╔══
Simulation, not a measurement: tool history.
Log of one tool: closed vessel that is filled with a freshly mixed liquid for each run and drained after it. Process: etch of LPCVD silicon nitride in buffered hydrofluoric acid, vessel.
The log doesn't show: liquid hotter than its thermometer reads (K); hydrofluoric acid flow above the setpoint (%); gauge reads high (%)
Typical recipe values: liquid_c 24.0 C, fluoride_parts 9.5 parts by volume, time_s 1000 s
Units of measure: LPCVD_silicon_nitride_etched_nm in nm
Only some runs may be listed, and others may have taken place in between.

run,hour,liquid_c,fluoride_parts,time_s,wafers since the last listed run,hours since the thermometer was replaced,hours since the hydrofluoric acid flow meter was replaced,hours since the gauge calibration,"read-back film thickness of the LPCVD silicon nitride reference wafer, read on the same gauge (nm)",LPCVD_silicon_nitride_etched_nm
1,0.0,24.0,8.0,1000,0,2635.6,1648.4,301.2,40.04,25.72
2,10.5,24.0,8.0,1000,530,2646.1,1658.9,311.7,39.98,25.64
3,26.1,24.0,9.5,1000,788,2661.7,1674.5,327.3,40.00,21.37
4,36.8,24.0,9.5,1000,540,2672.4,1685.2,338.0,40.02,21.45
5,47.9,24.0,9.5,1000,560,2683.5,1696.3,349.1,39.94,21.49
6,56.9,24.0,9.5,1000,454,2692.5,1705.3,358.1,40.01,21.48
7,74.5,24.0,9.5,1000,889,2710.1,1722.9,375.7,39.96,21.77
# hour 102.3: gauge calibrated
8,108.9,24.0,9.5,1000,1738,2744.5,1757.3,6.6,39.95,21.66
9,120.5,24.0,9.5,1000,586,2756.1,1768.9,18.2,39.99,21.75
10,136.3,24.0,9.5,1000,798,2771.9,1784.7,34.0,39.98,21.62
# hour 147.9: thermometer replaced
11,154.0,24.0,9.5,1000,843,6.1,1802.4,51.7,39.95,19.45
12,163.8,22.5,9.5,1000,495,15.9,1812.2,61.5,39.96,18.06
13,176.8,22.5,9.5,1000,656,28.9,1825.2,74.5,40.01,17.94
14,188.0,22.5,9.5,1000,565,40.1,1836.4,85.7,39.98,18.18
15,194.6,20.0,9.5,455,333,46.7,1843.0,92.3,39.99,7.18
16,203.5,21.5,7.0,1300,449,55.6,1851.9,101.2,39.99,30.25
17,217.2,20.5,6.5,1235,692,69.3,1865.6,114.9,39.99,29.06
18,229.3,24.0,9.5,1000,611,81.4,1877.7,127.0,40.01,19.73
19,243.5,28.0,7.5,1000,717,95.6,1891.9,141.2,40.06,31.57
╚══

Required action: Word for word, restate the lines of the data above that fall between the line holding "Only some runs" and the line holding "18,229.3,24.0,9.5,1000,611,81.4,1877.7,127.0,40.01,19.73", inclusive, and no other lines.

Response:
Only some runs may be listed, and others may have taken place in between.

run,hour,liquid_c,fluoride_parts,time_s,wafers since the last listed run,hours since the thermometer was replaced,hours since the hydrofluoric acid flow meter was replaced,hours since the gauge calibration,"read-back film thickness of the LPCVD silicon nitride reference wafer, read on the same gauge (nm)",LPCVD_silicon_nitride_etched_nm
1,0.0,24.0,8.0,1000,0,2635.6,1648.4,301.2,40.04,25.72
2,10.5,24.0,8.0,1000,530,2646.1,1658.9,311.7,39.98,25.64
3,26.1,24.0,9.5,1000,788,2661.7,1674.5,327.3,40.00,21.37
4,36.8,24.0,9.5,1000,540,2672.4,1685.2,338.0,40.02,21.45
5,47.9,24.0,9.5,1000,560,2683.5,1696.3,349.1,39.94,21.49
6,56.9,24.0,9.5,1000,454,2692.5,1705.3,358.1,40.01,21.48
7,74.5,24.0,9.5,1000,889,2710.1,1722.9,375.7,39.96,21.77
# hour 102.3: gauge calibrated
8,108.9,24.0,9.5,1000,1738,2744.5,1757.3,6.6,39.95,21.66
9,120.5,24.0,9.5,1000,586,2756.1,1768.9,18.2,39.99,21.75
10,136.3,24.0,9.5,1000,798,2771.9,1784.7,34.0,39.98,21.62
# hour 147.9: thermometer replaced
11,154.0,24.0,9.5,1000,843,6.1,1802.4,51.7,39.95,19.45
12,163.8,22.5,9.5,1000,495,15.9,1812.2,61.5,39.96,18.06
13,176.8,22.5,9.5,1000,656,28.9,1825.2,74.5,40.01,17.94
14,188.0,22.5,9.5,1000,565,40.1,1836.4,85.7,39.98,18.18
15,194.6,20.0,9.5,455,333,46.7,1843.0,92.3,39.99,7.18
16,203.5,21.5,7.0,1300,449,55.6,1851.9,101.2,39.99,30.25
17,217.2,20.5,6.5,1235,692,69.3,1865.6,114.9,39.99,29.06
18,229.3,24.0,9.5,1000,611,81.4,1877.7,127.0,40.01,19.73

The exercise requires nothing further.